(Provided records):
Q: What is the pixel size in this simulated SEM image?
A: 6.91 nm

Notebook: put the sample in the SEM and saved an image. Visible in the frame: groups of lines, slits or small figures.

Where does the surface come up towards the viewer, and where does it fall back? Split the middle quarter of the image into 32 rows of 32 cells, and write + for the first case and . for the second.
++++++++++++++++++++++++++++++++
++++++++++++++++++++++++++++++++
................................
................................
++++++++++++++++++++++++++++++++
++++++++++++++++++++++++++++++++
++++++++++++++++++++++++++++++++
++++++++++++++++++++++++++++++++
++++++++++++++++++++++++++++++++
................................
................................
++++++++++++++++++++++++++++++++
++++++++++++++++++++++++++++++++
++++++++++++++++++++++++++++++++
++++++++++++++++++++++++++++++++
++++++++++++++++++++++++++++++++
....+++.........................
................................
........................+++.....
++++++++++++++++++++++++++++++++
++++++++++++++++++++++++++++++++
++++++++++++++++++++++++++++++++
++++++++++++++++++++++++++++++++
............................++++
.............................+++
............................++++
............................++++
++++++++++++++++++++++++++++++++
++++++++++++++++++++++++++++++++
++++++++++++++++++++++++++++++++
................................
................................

(Work instruction):
Only certain lines are wanted. Please return exactly those from the top of the data through the line with "Notebook: put the".

(Exercise result):
Q: What is the pixel size in this simulated SEM image?
A: 6.91 nm

Notebook: put the sample in the SEM and saved an image. Visible in the frame: groups of lines, slits or small figures.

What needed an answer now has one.